ASSIGNED TASK:
Start at the first line of the material. Repeat each line exactly through the one containing "This is a process", then stop.

GIVEN RECORDS:
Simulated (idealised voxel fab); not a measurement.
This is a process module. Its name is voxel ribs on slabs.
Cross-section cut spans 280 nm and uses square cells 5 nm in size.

TASK RESPONSE:
Simulated (idealised voxel fab); not a measurement.
This is a process module. Its name is voxel ribs on slabs.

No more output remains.